Extracted material:
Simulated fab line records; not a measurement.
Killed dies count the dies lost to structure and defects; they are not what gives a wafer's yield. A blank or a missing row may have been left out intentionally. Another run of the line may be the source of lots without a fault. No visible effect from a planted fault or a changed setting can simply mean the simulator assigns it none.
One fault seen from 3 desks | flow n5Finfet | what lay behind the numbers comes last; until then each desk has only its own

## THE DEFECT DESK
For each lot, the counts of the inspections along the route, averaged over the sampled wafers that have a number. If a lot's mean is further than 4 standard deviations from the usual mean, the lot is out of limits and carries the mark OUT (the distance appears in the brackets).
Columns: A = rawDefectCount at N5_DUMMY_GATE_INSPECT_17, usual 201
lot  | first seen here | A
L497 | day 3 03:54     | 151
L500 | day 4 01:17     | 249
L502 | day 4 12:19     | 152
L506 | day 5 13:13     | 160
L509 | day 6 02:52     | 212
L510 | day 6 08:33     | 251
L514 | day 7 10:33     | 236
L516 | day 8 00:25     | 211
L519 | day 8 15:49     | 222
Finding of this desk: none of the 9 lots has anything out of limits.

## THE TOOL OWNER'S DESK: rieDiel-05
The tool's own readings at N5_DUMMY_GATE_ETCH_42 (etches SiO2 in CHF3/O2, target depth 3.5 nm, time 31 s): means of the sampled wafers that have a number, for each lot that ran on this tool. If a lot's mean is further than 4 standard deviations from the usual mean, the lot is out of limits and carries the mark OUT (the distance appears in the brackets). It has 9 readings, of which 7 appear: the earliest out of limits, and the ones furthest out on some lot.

Action item:
Find the line with "For each lot, the" in the entries above. Retype it and each line after it, exactly, through the line with "L516 | day 8", and stop there.

Task output:
For each lot, the counts of the inspections along the route, averaged over the sampled wafers that have a number. If a lot's mean is further than 4 standard deviations from the usual mean, the lot is out of limits and carries the mark OUT (the distance appears in the brackets).
Columns: A = rawDefectCount at N5_DUMMY_GATE_INSPECT_17, usual 201
lot  | first seen here | A
L497 | day 3 03:54     | 151
L500 | day 4 01:17     | 249
L502 | day 4 12:19     | 152
L506 | day 5 13:13     | 160
L509 | day 6 02:52     | 212
L510 | day 6 08:33     | 251
L514 | day 7 10:33     | 236
L516 | day 8 00:25     | 211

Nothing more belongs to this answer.